Start of Block

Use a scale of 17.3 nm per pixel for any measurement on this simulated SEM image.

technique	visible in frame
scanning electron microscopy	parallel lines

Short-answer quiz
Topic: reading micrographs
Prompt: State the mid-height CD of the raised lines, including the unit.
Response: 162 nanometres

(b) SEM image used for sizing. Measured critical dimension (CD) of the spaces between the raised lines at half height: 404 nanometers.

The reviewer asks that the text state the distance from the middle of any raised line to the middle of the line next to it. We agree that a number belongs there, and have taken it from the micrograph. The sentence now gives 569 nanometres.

End of Block

- _Required action_:
Word for word, give back the data shown above.

- _Task answer_:
Use a scale of 17.3 nm per pixel for any measurement on this simulated SEM image.

technique	visible in frame
scanning electron microscopy	parallel lines

Short-answer quiz
Topic: reading micrographs
Prompt: State the mid-height CD of the raised lines, including the unit.
Response: 162 nanometres

(b) SEM image used for sizing. Measured critical dimension (CD) of the spaces between the raised lines at half height: 404 nanometers.

The reviewer asks that the text state the distance from the middle of any raised line to the middle of the line next to it. We agree that a number belongs there, and have taken it from the micrograph. The sentence now gives 569 nanometres.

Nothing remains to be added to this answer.